_Exercise_. Your response should consist of the lines below, printed exactly.

_Extracted entries_.
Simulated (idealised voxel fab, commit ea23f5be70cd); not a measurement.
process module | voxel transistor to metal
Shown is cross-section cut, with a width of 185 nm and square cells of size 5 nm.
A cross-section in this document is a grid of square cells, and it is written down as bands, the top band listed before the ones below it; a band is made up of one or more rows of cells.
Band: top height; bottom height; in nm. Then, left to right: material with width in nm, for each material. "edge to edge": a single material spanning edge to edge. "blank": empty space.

_Your solution_.
Simulated (idealised voxel fab, commit ea23f5be70cd); not a measurement.
process module | voxel transistor to metal
Shown is cross-section cut, with a width of 185 nm and square cells of size 5 nm.
A cross-section in this document is a grid of square cells, and it is written down as bands, the top band listed before the ones below it; a band is made up of one or more rows of cells.
Band: top height; bottom height; in nm. Then, left to right: material with width in nm, for each material. "edge to edge": a single material spanning edge to edge. "blank": empty space.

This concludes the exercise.